:::

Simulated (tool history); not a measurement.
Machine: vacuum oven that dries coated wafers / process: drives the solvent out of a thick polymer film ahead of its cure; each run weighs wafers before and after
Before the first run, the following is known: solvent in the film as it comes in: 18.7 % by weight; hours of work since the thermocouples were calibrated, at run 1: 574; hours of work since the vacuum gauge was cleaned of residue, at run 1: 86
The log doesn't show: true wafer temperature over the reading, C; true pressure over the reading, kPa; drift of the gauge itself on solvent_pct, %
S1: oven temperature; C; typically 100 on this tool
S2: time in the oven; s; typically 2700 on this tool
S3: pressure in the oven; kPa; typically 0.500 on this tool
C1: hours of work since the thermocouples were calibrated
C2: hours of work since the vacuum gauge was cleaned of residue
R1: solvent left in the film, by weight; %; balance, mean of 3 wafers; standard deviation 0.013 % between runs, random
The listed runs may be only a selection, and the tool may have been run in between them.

:::

Work task: Give the data again. Keep every line identical.

Your solution:
Simulated (tool history); not a measurement.
Machine: vacuum oven that dries coated wafers / process: drives the solvent out of a thick polymer film ahead of its cure; each run weighs wafers before and after
Before the first run, the following is known: solvent in the film as it comes in: 18.7 % by weight; hours of work since the thermocouples were calibrated, at run 1: 574; hours of work since the vacuum gauge was cleaned of residue, at run 1: 86
The log doesn't show: true wafer temperature over the reading, C; true pressure over the reading, kPa; drift of the gauge itself on solvent_pct, %
S1: oven temperature; C; typically 100 on this tool
S2: time in the oven; s; typically 2700 on this tool
S3: pressure in the oven; kPa; typically 0.500 on this tool
C1: hours of work since the thermocouples were calibrated
C2: hours of work since the vacuum gauge was cleaned of residue
R1: solvent left in the film, by weight; %; balance, mean of 3 wafers; standard deviation 0.013 % between runs, random
The listed runs may be only a selection, and the tool may have been run in between them.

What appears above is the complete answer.